# Information supplied:
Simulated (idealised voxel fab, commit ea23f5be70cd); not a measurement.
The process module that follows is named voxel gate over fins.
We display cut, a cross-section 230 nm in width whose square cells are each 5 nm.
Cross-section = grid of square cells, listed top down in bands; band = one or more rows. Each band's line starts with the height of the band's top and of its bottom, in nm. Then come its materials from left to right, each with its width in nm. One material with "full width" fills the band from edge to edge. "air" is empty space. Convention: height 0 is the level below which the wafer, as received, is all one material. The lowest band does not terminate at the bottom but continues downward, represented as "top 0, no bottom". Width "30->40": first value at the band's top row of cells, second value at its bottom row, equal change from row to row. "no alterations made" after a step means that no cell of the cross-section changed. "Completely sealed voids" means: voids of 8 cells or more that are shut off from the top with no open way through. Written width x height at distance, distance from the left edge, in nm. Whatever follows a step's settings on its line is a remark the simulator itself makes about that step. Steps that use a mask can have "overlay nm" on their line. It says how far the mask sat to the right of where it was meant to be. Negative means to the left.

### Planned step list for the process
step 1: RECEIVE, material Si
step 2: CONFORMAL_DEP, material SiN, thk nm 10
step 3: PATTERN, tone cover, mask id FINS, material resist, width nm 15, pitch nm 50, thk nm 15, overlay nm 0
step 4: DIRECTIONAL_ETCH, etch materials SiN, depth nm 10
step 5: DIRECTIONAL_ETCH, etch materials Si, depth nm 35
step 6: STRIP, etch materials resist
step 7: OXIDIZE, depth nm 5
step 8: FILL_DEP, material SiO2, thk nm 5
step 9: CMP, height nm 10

# Work order:
Print every record above exactly as it was given.

# Exercise result:
Simulated (idealised voxel fab, commit ea23f5be70cd); not a measurement.
The process module that follows is named voxel gate over fins.
We display cut, a cross-section 230 nm in width whose square cells are each 5 nm.
Cross-section = grid of square cells, listed top down in bands; band = one or more rows. Each band's line starts with the height of the band's top and of its bottom, in nm. Then come its materials from left to right, each with its width in nm. One material with "full width" fills the band from edge to edge. "air" is empty space. Convention: height 0 is the level below which the wafer, as received, is all one material. The lowest band does not terminate at the bottom but continues downward, represented as "top 0, no bottom". Width "30->40": first value at the band's top row of cells, second value at its bottom row, equal change from row to row. "no alterations made" after a step means that no cell of the cross-section changed. "Completely sealed voids" means: voids of 8 cells or more that are shut off from the top with no open way through. Written width x height at distance, distance from the left edge, in nm. Whatever follows a step's settings on its line is a remark the simulator itself makes about that step. Steps that use a mask can have "overlay nm" on their line. It says how far the mask sat to the right of where it was meant to be. Negative means to the left.

### Planned step list for the process
step 1: RECEIVE, material Si
step 2: CONFORMAL_DEP, material SiN, thk nm 10
step 3: PATTERN, tone cover, mask id FINS, material resist, width nm 15, pitch nm 50, thk nm 15, overlay nm 0
step 4: DIRECTIONAL_ETCH, etch materials SiN, depth nm 10
step 5: DIRECTIONAL_ETCH, etch materials Si, depth nm 35
step 6: STRIP, etch materials resist
step 7: OXIDIZE, depth nm 5
step 8: FILL_DEP, material SiO2, thk nm 5
step 9: CMP, height nm 10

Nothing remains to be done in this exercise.